# [WORK ORDER]
Please reproduce the entries below exactly, starting at the first line and ending with the line that holds "note on this".

DATASET EXTRACT section start

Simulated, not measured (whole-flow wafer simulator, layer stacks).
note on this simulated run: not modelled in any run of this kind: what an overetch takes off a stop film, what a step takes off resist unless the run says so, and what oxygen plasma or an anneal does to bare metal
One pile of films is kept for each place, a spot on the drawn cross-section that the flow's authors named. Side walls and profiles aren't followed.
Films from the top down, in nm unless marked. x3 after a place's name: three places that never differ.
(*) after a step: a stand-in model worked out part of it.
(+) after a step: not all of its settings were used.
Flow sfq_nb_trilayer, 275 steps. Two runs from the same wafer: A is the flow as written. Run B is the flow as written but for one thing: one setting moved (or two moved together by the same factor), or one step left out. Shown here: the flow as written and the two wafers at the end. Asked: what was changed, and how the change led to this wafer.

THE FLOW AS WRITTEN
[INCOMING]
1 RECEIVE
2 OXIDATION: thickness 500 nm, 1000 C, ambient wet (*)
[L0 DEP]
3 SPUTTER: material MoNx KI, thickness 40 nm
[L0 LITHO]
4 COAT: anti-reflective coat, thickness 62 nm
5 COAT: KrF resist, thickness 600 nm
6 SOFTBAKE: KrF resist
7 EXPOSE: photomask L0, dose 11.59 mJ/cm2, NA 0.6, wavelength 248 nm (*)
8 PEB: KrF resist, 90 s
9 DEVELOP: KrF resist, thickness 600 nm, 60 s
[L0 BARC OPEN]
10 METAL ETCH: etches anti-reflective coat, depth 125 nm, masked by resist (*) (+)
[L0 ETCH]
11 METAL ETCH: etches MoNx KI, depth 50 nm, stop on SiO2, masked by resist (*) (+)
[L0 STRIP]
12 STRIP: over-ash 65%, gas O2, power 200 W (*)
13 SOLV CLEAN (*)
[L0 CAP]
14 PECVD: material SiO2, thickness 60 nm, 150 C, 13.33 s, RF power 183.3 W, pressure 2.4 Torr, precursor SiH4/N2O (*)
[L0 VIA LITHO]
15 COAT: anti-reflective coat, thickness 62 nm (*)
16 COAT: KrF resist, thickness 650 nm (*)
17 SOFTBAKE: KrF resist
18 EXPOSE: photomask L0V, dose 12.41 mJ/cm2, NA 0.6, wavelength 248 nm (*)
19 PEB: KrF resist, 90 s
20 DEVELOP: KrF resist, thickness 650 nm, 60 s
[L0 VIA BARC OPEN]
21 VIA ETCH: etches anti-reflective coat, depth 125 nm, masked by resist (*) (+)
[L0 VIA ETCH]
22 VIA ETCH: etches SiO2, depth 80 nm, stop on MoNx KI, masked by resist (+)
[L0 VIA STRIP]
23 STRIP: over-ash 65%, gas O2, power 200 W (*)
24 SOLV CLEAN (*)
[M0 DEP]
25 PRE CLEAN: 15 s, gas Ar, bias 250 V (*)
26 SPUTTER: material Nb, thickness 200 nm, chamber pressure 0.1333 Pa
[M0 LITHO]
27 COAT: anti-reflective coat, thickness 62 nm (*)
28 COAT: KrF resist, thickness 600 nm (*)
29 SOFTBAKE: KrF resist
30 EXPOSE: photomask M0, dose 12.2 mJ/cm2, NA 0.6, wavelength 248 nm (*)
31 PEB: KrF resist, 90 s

DATASET EXTRACT section end

# [ANSWER AREA]
Simulated, not measured (whole-flow wafer simulator, layer stacks).
note on this simulated run: not modelled in any run of this kind: what an overetch takes off a stop film, what a step takes off resist unless the run says so, and what oxygen plasma or an anneal does to bare metal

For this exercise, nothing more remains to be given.